Excerpted records:
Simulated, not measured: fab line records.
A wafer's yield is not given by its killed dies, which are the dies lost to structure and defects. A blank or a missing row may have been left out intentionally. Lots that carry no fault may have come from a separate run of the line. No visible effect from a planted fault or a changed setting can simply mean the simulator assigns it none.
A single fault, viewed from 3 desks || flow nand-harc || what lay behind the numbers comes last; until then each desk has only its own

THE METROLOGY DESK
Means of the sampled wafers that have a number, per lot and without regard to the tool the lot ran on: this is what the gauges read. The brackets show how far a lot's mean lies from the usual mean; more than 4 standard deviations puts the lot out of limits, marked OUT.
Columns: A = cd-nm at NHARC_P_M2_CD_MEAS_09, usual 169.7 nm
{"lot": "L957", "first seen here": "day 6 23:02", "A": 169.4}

Work item: Repeat the whole listing exactly, keeping every line intact.

Expected answer:
Simulated, not measured: fab line records.
A wafer's yield is not given by its killed dies, which are the dies lost to structure and defects. A blank or a missing row may have been left out intentionally. Lots that carry no fault may have come from a separate run of the line. No visible effect from a planted fault or a changed setting can simply mean the simulator assigns it none.
A single fault, viewed from 3 desks || flow nand-harc || what lay behind the numbers comes last; until then each desk has only its own

THE METROLOGY DESK
Means of the sampled wafers that have a number, per lot and without regard to the tool the lot ran on: this is what the gauges read. The brackets show how far a lot's mean lies from the usual mean; more than 4 standard deviations puts the lot out of limits, marked OUT.
Columns: A = cd-nm at NHARC_P_M2_CD_MEAS_09, usual 169.7 nm
{"lot": "L957", "first seen here": "day 6 23:02", "A": 169.4}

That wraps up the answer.